_Exercise_.
A faithful, complete copy of the entries is the sole expected answer.

_Dataset excerpts_.
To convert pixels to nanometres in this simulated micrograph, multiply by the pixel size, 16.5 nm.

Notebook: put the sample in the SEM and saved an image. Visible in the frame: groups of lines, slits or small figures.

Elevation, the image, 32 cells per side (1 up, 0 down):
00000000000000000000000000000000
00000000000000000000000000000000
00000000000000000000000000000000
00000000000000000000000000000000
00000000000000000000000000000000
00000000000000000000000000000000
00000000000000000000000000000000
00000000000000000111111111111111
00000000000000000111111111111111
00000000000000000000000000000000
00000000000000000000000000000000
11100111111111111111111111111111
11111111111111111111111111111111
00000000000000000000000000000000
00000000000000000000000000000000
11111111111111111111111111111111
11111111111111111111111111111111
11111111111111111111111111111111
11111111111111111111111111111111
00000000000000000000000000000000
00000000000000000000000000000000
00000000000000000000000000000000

_Answer space_.
To convert pixels to nanometres in this simulated micrograph, multiply by the pixel size, 16.5 nm.

Notebook: put the sample in the SEM and saved an image. Visible in the frame: groups of lines, slits or small figures.

Elevation, the image, 32 cells per side (1 up, 0 down):
00000000000000000000000000000000
00000000000000000000000000000000
00000000000000000000000000000000
00000000000000000000000000000000
00000000000000000000000000000000
00000000000000000000000000000000
00000000000000000000000000000000
00000000000000000111111111111111
00000000000000000111111111111111
00000000000000000000000000000000
00000000000000000000000000000000
11100111111111111111111111111111
11111111111111111111111111111111
00000000000000000000000000000000
00000000000000000000000000000000
11111111111111111111111111111111
11111111111111111111111111111111
11111111111111111111111111111111
11111111111111111111111111111111
00000000000000000000000000000000
00000000000000000000000000000000
00000000000000000000000000000000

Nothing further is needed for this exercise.